| Work order |
Please set down the listing exactly, from the first line to the last.

| Excerpted data |
-=-=-=-=-
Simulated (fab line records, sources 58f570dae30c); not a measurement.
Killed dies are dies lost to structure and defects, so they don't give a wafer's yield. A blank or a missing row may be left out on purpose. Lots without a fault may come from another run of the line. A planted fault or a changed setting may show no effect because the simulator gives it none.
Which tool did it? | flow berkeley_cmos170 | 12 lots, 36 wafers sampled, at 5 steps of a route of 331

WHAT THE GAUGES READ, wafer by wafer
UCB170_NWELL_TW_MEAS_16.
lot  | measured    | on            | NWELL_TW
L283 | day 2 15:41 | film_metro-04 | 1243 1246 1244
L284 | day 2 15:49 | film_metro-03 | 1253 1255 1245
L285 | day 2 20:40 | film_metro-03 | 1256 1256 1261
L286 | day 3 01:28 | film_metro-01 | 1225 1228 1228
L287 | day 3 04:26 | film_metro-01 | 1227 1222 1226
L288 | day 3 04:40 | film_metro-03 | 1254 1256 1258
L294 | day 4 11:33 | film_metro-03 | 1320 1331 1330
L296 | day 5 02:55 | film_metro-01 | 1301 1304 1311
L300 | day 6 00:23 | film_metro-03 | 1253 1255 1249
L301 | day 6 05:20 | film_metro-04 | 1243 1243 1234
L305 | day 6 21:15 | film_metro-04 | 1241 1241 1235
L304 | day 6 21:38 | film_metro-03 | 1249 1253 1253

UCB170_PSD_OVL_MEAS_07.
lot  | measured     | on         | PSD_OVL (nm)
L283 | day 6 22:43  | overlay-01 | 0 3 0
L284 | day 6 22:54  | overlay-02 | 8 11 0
-=-=-=-=-

| Answer section |
Simulated (fab line records, sources 58f570dae30c); not a measurement.
Killed dies are dies lost to structure and defects, so they don't give a wafer's yield. A blank or a missing row may be left out on purpose. Lots without a fault may come from another run of the line. A planted fault or a changed setting may show no effect because the simulator gives it none.
Which tool did it? | flow berkeley_cmos170 | 12 lots, 36 wafers sampled, at 5 steps of a route of 331

WHAT THE GAUGES READ, wafer by wafer
UCB170_NWELL_TW_MEAS_16.
lot  | measured    | on            | NWELL_TW
L283 | day 2 15:41 | film_metro-04 | 1243 1246 1244
L284 | day 2 15:49 | film_metro-03 | 1253 1255 1245
L285 | day 2 20:40 | film_metro-03 | 1256 1256 1261
L286 | day 3 01:28 | film_metro-01 | 1225 1228 1228
L287 | day 3 04:26 | film_metro-01 | 1227 1222 1226
L288 | day 3 04:40 | film_metro-03 | 1254 1256 1258
L294 | day 4 11:33 | film_metro-03 | 1320 1331 1330
L296 | day 5 02:55 | film_metro-01 | 1301 1304 1311
L300 | day 6 00:23 | film_metro-03 | 1253 1255 1249
L301 | day 6 05:20 | film_metro-04 | 1243 1243 1234
L305 | day 6 21:15 | film_metro-04 | 1241 1241 1235
L304 | day 6 21:38 | film_metro-03 | 1249 1253 1253

UCB170_PSD_OVL_MEAS_07.
lot  | measured     | on         | PSD_OVL (nm)
L283 | day 6 22:43  | overlay-01 | 0 3 0
L284 | day 6 22:54  | overlay-02 | 8 11 0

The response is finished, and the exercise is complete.